[Brief]
Every line from the first one in the listing down to the line with "Square cell edge" should be restated word for word.

═══ Excerpted data ═══

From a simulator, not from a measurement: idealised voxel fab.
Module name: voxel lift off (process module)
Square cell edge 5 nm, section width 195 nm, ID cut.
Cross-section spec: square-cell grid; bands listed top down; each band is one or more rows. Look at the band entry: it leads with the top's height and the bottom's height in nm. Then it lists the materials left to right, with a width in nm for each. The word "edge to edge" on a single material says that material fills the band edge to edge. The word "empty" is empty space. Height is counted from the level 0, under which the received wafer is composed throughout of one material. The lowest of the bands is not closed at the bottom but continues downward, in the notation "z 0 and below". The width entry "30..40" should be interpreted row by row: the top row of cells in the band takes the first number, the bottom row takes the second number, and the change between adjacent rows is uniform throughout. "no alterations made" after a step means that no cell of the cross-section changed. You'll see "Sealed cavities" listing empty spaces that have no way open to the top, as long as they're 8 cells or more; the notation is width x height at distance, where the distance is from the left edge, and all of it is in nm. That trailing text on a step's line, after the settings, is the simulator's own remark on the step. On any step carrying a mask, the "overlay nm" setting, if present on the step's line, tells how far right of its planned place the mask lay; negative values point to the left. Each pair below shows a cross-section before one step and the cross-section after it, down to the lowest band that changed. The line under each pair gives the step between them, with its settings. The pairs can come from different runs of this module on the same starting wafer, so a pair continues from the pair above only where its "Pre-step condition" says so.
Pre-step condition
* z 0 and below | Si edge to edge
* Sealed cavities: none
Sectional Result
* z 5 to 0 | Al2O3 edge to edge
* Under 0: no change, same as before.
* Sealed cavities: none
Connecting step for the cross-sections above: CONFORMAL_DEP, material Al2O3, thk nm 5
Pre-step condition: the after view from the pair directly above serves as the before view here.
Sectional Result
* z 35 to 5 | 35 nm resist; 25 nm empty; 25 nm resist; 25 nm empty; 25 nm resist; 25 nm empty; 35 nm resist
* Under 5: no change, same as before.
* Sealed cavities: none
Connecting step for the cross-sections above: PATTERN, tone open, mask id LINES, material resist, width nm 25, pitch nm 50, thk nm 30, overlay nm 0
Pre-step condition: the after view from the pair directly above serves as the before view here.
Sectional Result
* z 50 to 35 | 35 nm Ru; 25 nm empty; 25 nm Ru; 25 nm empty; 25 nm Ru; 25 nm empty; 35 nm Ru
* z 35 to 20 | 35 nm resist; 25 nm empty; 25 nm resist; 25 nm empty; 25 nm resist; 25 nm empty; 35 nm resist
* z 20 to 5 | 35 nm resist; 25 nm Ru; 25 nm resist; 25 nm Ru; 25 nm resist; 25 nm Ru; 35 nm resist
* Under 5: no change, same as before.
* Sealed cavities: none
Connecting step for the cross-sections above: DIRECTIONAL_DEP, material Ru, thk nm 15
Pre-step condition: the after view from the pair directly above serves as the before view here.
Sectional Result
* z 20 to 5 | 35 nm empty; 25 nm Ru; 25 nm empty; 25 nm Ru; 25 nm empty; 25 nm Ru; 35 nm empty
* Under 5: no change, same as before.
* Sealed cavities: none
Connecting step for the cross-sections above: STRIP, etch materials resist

═══

[Written response]
From a simulator, not from a measurement: idealised voxel fab.
Module name: voxel lift off (process module)
Square cell edge 5 nm, section width 195 nm, ID cut.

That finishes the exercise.